WORK TASK: Restate all entries exactly.

STORED DATA:
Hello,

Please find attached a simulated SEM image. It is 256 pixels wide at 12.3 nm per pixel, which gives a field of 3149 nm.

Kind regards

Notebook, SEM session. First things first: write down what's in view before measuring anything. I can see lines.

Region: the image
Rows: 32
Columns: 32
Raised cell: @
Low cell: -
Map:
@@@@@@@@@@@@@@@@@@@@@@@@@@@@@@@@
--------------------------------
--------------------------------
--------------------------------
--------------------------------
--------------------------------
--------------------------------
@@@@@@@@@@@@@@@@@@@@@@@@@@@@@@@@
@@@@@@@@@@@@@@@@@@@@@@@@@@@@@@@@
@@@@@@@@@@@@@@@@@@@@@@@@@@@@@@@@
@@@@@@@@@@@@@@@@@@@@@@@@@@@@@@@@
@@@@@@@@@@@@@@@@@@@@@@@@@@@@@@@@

YOUR SOLUTION:
Hello,

Please find attached a simulated SEM image. It is 256 pixels wide at 12.3 nm per pixel, which gives a field of 3149 nm.

Kind regards

Notebook, SEM session. First things first: write down what's in view before measuring anything. I can see lines.

Region: the image
Rows: 32
Columns: 32
Raised cell: @
Low cell: -
Map:
@@@@@@@@@@@@@@@@@@@@@@@@@@@@@@@@
--------------------------------
--------------------------------
--------------------------------
--------------------------------
--------------------------------
--------------------------------
@@@@@@@@@@@@@@@@@@@@@@@@@@@@@@@@
@@@@@@@@@@@@@@@@@@@@@@@@@@@@@@@@
@@@@@@@@@@@@@@@@@@@@@@@@@@@@@@@@
@@@@@@@@@@@@@@@@@@@@@@@@@@@@@@@@
@@@@@@@@@@@@@@@@@@@@@@@@@@@@@@@@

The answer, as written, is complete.